··· GIVEN INFORMATION ···

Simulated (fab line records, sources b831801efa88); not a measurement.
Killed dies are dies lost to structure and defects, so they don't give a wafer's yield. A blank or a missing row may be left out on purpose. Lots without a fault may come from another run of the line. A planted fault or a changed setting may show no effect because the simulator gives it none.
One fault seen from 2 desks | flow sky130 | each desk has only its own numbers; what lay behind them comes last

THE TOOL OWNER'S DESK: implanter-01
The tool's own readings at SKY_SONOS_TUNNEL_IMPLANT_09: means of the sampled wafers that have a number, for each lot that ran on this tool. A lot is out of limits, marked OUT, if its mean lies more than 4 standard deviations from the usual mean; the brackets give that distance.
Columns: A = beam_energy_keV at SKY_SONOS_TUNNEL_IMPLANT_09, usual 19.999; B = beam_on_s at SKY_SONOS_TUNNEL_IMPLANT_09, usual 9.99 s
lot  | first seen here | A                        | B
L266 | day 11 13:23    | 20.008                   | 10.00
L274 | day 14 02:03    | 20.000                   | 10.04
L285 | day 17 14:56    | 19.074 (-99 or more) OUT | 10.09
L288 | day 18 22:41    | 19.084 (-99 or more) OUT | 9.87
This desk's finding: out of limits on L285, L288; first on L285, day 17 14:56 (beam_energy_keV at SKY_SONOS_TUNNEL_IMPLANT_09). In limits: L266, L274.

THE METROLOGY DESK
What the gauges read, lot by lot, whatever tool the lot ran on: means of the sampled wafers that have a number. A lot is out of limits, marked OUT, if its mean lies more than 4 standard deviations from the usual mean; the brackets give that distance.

···

WORK ITEM: Using the records above, restate word for word the lines from the one with "L285 | day 17" through the one with "THE METROLOGY DESK", both included.

EXERCISE ANSWER:
L285 | day 17 14:56    | 19.074 (-99 or more) OUT | 10.09
L288 | day 18 22:41    | 19.084 (-99 or more) OUT | 9.87
This desk's finding: out of limits on L285, L288; first on L285, day 17 14:56 (beam_energy_keV at SKY_SONOS_TUNNEL_IMPLANT_09). In limits: L266, L274.

THE METROLOGY DESK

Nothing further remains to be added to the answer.